WORK ORDER: Reproduce the listing below verbatim.

== DATA SHOWN ==

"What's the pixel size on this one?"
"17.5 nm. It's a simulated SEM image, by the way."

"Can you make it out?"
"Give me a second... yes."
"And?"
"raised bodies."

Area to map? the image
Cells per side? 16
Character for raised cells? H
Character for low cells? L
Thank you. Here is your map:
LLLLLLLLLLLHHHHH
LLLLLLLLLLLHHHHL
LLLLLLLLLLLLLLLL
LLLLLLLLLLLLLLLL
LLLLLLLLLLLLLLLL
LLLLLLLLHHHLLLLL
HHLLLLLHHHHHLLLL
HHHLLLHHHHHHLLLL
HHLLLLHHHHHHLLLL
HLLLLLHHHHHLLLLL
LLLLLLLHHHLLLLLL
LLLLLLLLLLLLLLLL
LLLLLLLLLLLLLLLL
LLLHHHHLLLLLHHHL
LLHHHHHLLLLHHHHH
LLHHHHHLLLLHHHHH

===

ANSWER SECTION:
"What's the pixel size on this one?"
"17.5 nm. It's a simulated SEM image, by the way."

"Can you make it out?"
"Give me a second... yes."
"And?"
"raised bodies."

Area to map? the image
Cells per side? 16
Character for raised cells? H
Character for low cells? L
Thank you. Here is your map:
LLLLLLLLLLLHHHHH
LLLLLLLLLLLHHHHL
LLLLLLLLLLLLLLLL
LLLLLLLLLLLLLLLL
LLLLLLLLLLLLLLLL
LLLLLLLLHHHLLLLL
HHLLLLLHHHHHLLLL
HHHLLLHHHHHHLLLL
HHLLLLHHHHHHLLLL
HLLLLLHHHHHLLLLL
LLLLLLLHHHLLLLLL
LLLLLLLLLLLLLLLL
LLLLLLLLLLLLLLLL
LLLHHHHLLLLLHHHL
LLHHHHHLLLLHHHHH
LLHHHHHLLLLHHHHH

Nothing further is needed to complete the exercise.